Required action: Beginning with the first line of the data below, reproduce every line unchanged, ending with the line that holds "Band entry format.".

Extracted material:
^^^^

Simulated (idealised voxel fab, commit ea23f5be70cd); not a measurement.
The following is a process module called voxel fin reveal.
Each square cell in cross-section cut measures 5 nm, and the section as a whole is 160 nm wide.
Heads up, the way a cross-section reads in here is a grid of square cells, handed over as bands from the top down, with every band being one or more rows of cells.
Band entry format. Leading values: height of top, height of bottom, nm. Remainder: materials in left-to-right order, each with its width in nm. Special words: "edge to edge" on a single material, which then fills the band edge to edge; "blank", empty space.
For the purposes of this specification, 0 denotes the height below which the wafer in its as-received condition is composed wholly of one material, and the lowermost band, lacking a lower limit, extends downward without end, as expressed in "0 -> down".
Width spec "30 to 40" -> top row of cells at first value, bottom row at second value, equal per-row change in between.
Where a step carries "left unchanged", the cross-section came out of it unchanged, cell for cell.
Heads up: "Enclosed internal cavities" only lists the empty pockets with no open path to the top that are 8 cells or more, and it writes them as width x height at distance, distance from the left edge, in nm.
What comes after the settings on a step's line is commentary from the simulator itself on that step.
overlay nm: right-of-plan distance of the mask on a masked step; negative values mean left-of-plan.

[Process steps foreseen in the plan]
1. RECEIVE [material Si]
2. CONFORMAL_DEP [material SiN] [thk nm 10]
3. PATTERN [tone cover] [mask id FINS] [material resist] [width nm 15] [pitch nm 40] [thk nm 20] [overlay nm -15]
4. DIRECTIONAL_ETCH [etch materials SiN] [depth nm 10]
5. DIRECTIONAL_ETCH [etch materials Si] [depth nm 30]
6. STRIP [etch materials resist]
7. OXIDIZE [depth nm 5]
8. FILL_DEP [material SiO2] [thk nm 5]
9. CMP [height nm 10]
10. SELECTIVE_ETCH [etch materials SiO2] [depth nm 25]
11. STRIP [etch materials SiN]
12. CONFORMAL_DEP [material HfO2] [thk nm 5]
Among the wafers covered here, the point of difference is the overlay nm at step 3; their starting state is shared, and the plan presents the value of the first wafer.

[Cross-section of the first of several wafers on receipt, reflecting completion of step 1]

^^^^

Task result:
Simulated (idealised voxel fab, commit ea23f5be70cd); not a measurement.
The following is a process module called voxel fin reveal.
Each square cell in cross-section cut measures 5 nm, and the section as a whole is 160 nm wide.
Heads up, the way a cross-section reads in here is a grid of square cells, handed over as bands from the top down, with every band being one or more rows of cells.
Band entry format. Leading values: height of top, height of bottom, nm. Remainder: materials in left-to-right order, each with its width in nm. Special words: "edge to edge" on a single material, which then fills the band edge to edge; "blank", empty space.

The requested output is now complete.